RECORD EXCERPTS
::::::::
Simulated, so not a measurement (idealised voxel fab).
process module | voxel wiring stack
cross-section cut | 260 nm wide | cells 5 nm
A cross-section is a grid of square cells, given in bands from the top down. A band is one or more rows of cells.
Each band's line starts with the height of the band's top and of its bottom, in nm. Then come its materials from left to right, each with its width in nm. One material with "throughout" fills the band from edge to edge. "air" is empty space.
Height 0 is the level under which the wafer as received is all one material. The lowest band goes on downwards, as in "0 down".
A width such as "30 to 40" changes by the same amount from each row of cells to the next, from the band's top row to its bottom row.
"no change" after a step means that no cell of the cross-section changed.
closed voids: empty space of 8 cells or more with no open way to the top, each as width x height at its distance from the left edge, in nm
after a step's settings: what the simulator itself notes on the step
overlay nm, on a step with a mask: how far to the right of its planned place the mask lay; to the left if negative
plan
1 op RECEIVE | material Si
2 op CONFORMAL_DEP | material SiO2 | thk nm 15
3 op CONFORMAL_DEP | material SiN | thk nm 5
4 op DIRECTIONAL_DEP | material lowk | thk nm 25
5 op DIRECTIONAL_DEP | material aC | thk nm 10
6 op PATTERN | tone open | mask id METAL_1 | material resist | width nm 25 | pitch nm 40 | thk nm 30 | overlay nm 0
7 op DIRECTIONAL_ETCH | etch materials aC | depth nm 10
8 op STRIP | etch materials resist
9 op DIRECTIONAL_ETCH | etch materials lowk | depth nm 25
::::::::

BRIEF
Give back every entry above, complete and exact.

ANSWER SECTION
Simulated, so not a measurement (idealised voxel fab).
process module | voxel wiring stack
cross-section cut | 260 nm wide | cells 5 nm
A cross-section is a grid of square cells, given in bands from the top down. A band is one or more rows of cells.
Each band's line starts with the height of the band's top and of its bottom, in nm. Then come its materials from left to right, each with its width in nm. One material with "throughout" fills the band from edge to edge. "air" is empty space.
Height 0 is the level under which the wafer as received is all one material. The lowest band goes on downwards, as in "0 down".
A width such as "30 to 40" changes by the same amount from each row of cells to the next, from the band's top row to its bottom row.
"no change" after a step means that no cell of the cross-section changed.
closed voids: empty space of 8 cells or more with no open way to the top, each as width x height at its distance from the left edge, in nm
after a step's settings: what the simulator itself notes on the step
overlay nm, on a step with a mask: how far to the right of its planned place the mask lay; to the left if negative
plan
1 op RECEIVE | material Si
2 op CONFORMAL_DEP | material SiO2 | thk nm 15
3 op CONFORMAL_DEP | material SiN | thk nm 5
4 op DIRECTIONAL_DEP | material lowk | thk nm 25
5 op DIRECTIONAL_DEP | material aC | thk nm 10
6 op PATTERN | tone open | mask id METAL_1 | material resist | width nm 25 | pitch nm 40 | thk nm 30 | overlay nm 0
7 op DIRECTIONAL_ETCH | etch materials aC | depth nm 10
8 op STRIP | etch materials resist
9 op DIRECTIONAL_ETCH | etch materials lowk | depth nm 25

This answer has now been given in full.